• MATERIAL SHOWN:
+ + + + +

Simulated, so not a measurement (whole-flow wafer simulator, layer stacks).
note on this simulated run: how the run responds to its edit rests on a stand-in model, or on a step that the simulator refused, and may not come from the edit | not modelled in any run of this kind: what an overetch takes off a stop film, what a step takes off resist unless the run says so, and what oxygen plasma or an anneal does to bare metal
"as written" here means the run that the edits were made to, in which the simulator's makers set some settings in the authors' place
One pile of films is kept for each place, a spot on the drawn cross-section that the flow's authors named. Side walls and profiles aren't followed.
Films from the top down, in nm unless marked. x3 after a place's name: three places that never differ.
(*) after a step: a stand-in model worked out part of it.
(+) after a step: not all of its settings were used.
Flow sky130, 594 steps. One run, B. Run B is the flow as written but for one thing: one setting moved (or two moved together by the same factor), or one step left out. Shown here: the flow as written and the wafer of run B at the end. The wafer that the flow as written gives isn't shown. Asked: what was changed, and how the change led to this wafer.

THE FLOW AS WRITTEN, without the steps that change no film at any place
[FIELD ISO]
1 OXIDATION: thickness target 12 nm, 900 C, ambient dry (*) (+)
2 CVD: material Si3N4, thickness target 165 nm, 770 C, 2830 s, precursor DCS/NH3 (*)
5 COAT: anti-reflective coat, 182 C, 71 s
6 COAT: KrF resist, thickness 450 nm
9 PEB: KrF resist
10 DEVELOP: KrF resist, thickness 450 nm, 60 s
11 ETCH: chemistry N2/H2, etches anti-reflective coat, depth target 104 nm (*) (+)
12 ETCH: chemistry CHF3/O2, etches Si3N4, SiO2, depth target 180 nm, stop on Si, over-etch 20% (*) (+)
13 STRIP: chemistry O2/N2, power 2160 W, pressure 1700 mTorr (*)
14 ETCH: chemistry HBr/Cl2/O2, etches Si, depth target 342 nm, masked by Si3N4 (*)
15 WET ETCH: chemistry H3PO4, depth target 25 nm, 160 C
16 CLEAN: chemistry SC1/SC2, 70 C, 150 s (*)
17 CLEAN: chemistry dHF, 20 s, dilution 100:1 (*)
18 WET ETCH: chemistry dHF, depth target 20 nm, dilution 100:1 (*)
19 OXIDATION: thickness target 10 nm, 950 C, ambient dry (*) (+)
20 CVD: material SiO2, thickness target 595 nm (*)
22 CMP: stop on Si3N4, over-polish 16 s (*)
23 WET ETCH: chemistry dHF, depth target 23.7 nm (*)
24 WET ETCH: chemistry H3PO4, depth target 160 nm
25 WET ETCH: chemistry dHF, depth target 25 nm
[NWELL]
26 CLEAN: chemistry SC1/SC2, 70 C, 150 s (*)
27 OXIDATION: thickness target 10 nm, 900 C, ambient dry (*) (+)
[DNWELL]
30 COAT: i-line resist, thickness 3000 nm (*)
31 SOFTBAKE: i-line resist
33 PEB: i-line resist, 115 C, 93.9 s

+ + + + +

In the data above, repeat exactly each line from the first through the line that contains "the authors' place", and give nothing else.

• ANSWER BOX:
Simulated, so not a measurement (whole-flow wafer simulator, layer stacks).
note on this simulated run: how the run responds to its edit rests on a stand-in model, or on a step that the simulator refused, and may not come from the edit | not modelled in any run of this kind: what an overetch takes off a stop film, what a step takes off resist unless the run says so, and what oxygen plasma or an anneal does to bare metal
"as written" here means the run that the edits were made to, in which the simulator's makers set some settings in the authors' place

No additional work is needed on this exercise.